● Work task: Each entry needs to be retyped exactly, with nothing added or dropped.

● Information provided:
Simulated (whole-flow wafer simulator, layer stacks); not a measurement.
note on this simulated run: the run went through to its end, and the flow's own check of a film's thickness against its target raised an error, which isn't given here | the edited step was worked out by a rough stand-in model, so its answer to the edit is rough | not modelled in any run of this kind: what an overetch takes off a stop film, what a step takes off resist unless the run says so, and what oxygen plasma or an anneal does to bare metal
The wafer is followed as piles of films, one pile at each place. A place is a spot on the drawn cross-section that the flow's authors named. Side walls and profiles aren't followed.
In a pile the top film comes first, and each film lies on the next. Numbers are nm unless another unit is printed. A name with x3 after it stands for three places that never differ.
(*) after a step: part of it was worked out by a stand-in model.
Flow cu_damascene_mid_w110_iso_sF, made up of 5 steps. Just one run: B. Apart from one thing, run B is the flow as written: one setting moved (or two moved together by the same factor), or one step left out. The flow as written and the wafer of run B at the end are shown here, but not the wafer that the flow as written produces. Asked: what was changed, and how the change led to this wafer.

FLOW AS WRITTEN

● Worked solution:
Simulated (whole-flow wafer simulator, layer stacks); not a measurement.
note on this simulated run: the run went through to its end, and the flow's own check of a film's thickness against its target raised an error, which isn't given here | the edited step was worked out by a rough stand-in model, so its answer to the edit is rough | not modelled in any run of this kind: what an overetch takes off a stop film, what a step takes off resist unless the run says so, and what oxygen plasma or an anneal does to bare metal
The wafer is followed as piles of films, one pile at each place. A place is a spot on the drawn cross-section that the flow's authors named. Side walls and profiles aren't followed.
In a pile the top film comes first, and each film lies on the next. Numbers are nm unless another unit is printed. A name with x3 after it stands for three places that never differ.
(*) after a step: part of it was worked out by a stand-in model.
Flow cu_damascene_mid_w110_iso_sF, made up of 5 steps. Just one run: B. Apart from one thing, run B is the flow as written: one setting moved (or two moved together by the same factor), or one step left out. The flow as written and the wafer of run B at the end are shown here, but not the wafer that the flow as written produces. Asked: what was changed, and how the change led to this wafer.

FLOW AS WRITTEN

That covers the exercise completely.